+++

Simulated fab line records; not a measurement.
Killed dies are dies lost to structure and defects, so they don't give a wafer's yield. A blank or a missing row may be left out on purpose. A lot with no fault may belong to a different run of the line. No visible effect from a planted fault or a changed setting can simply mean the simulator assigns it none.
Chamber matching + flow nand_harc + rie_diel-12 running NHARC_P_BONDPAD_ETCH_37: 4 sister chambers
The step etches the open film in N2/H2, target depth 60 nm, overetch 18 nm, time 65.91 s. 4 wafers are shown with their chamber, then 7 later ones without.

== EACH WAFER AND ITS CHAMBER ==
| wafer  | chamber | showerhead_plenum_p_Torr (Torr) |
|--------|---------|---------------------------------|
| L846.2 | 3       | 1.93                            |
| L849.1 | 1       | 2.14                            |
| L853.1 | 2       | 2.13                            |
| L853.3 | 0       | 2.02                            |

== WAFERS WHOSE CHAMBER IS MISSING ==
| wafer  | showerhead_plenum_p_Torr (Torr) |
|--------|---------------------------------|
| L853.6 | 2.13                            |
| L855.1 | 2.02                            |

+++

#### [Activity]
Exactly as they appear above, output the lines of the data from the first through the one that contains "Killed dies are", and only those lines.

#### [Task response]
Simulated fab line records; not a measurement.
Killed dies are dies lost to structure and defects, so they don't give a wafer's yield. A blank or a missing row may be left out on purpose. A lot with no fault may belong to a different run of the line. No visible effect from a planted fault or a changed setting can simply mean the simulator assigns it none.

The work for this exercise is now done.